Source information –
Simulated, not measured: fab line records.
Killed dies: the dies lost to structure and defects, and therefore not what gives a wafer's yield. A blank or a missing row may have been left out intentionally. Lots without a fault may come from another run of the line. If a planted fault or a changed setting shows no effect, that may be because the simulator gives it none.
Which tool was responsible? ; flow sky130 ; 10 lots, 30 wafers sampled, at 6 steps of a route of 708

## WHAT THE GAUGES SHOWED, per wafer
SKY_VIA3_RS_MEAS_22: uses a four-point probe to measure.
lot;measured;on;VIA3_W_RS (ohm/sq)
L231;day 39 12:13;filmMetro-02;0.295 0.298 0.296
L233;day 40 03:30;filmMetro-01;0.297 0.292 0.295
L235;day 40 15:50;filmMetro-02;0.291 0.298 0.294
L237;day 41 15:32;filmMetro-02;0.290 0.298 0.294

Work request – Please give the listing above once more, word for word.

Task output –
Simulated, not measured: fab line records.
Killed dies: the dies lost to structure and defects, and therefore not what gives a wafer's yield. A blank or a missing row may have been left out intentionally. Lots without a fault may come from another run of the line. If a planted fault or a changed setting shows no effect, that may be because the simulator gives it none.
Which tool was responsible? ; flow sky130 ; 10 lots, 30 wafers sampled, at 6 steps of a route of 708

## WHAT THE GAUGES SHOWED, per wafer
SKY_VIA3_RS_MEAS_22: uses a four-point probe to measure.
lot;measured;on;VIA3_W_RS (ohm/sq)
L231;day 39 12:13;filmMetro-02;0.295 0.298 0.296
L233;day 40 03:30;filmMetro-01;0.297 0.292 0.295
L235;day 40 15:50;filmMetro-02;0.291 0.298 0.294
L237;day 41 15:32;filmMetro-02;0.290 0.298 0.294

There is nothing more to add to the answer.